Start of Block
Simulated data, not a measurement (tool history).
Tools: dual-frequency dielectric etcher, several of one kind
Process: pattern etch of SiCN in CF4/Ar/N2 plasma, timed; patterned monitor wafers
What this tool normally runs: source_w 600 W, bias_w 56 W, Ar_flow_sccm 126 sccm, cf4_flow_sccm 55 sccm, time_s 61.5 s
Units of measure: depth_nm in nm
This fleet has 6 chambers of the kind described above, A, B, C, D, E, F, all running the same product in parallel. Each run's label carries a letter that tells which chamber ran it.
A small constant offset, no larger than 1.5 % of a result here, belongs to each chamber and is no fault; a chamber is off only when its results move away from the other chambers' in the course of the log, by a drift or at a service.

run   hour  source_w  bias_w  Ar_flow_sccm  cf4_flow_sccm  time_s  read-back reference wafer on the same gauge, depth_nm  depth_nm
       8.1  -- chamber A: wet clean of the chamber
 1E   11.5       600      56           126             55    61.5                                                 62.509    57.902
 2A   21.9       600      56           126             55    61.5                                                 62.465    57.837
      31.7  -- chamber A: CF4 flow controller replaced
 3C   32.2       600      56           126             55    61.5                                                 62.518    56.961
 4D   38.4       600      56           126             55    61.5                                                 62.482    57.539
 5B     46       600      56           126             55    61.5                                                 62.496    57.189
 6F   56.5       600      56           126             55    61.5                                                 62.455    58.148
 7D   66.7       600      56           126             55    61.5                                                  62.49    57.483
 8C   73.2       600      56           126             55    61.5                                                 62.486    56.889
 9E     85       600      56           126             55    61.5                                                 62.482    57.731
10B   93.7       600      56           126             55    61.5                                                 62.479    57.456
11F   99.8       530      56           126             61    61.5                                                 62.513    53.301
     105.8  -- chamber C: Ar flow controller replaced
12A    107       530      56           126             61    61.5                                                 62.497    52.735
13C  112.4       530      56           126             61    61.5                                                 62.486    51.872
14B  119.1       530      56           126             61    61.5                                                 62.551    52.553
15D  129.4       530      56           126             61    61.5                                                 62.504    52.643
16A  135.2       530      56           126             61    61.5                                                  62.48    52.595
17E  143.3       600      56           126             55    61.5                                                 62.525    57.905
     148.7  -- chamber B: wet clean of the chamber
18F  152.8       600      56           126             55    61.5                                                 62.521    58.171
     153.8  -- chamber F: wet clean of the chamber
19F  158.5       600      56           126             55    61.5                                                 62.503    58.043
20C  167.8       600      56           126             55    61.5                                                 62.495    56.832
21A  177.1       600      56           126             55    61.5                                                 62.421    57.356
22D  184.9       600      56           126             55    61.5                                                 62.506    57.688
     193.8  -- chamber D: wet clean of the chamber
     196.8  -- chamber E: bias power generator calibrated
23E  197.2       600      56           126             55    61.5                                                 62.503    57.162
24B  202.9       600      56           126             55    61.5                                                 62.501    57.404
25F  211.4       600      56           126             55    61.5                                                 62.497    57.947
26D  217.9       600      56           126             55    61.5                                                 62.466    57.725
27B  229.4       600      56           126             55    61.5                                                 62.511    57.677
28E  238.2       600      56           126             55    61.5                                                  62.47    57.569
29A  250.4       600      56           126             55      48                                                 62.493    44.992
End of Block

• **Exercise**
Transcribe the listing above line for line, from the first line to the line containing "CF4 flow controller replaced", inclusive, with no other lines.

• **Written answer**
Simulated data, not a measurement (tool history).
Tools: dual-frequency dielectric etcher, several of one kind
Process: pattern etch of SiCN in CF4/Ar/N2 plasma, timed; patterned monitor wafers
What this tool normally runs: source_w 600 W, bias_w 56 W, Ar_flow_sccm 126 sccm, cf4_flow_sccm 55 sccm, time_s 61.5 s
Units of measure: depth_nm in nm
This fleet has 6 chambers of the kind described above, A, B, C, D, E, F, all running the same product in parallel. Each run's label carries a letter that tells which chamber ran it.
A small constant offset, no larger than 1.5 % of a result here, belongs to each chamber and is no fault; a chamber is off only when its results move away from the other chambers' in the course of the log, by a drift or at a service.

run   hour  source_w  bias_w  Ar_flow_sccm  cf4_flow_sccm  time_s  read-back reference wafer on the same gauge, depth_nm  depth_nm
       8.1  -- chamber A: wet clean of the chamber
 1E   11.5       600      56           126             55    61.5                                                 62.509    57.902
 2A   21.9       600      56           126             55    61.5                                                 62.465    57.837
      31.7  -- chamber A: CF4 flow controller replaced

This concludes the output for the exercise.